BEGIN

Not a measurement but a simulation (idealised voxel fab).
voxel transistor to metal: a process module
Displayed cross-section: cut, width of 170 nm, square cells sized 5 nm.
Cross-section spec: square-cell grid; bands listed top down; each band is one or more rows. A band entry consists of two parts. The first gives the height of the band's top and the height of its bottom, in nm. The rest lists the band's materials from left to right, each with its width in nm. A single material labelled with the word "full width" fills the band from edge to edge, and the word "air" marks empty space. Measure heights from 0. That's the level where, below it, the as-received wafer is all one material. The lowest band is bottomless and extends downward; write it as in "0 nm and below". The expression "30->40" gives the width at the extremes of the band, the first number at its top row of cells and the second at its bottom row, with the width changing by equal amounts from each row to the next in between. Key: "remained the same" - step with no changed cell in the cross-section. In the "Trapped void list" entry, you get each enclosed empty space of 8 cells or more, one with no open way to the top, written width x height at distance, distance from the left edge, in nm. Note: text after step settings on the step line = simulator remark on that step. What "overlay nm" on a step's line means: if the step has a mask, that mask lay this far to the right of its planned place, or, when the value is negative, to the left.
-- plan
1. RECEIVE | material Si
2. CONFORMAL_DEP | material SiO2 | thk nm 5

END

→ WORK INSTRUCTION:
Your task is to reproduce all of the records exactly.

→ WRITTEN RESPONSE:
Not a measurement but a simulation (idealised voxel fab).
voxel transistor to metal: a process module
Displayed cross-section: cut, width of 170 nm, square cells sized 5 nm.
Cross-section spec: square-cell grid; bands listed top down; each band is one or more rows. A band entry consists of two parts. The first gives the height of the band's top and the height of its bottom, in nm. The rest lists the band's materials from left to right, each with its width in nm. A single material labelled with the word "full width" fills the band from edge to edge, and the word "air" marks empty space. Measure heights from 0. That's the level where, below it, the as-received wafer is all one material. The lowest band is bottomless and extends downward; write it as in "0 nm and below". The expression "30->40" gives the width at the extremes of the band, the first number at its top row of cells and the second at its bottom row, with the width changing by equal amounts from each row to the next in between. Key: "remained the same" - step with no changed cell in the cross-section. In the "Trapped void list" entry, you get each enclosed empty space of 8 cells or more, one with no open way to the top, written width x height at distance, distance from the left edge, in nm. Note: text after step settings on the step line = simulator remark on that step. What "overlay nm" on a step's line means: if the step has a mask, that mask lay this far to the right of its planned place, or, when the value is negative, to the left.
-- plan
1. RECEIVE | material Si
2. CONFORMAL_DEP | material SiO2 | thk nm 5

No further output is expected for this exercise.